Work order: Among the entries that follow, the required portion opens with the line containing "A colleague glances" and closes with the line containing "Expressed in um, the". Give that portion again exactly, and nothing else.

Data section: Begin
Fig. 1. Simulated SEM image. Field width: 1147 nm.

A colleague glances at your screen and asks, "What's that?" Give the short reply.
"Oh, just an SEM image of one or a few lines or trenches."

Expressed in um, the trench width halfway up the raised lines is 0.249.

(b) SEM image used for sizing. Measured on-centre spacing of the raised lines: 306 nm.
Data section: End

Task output:
A colleague glances at your screen and asks, "What's that?" Give the short reply.
"Oh, just an SEM image of one or a few lines or trenches."

Expressed in um, the trench width halfway up the raised lines is 0.249.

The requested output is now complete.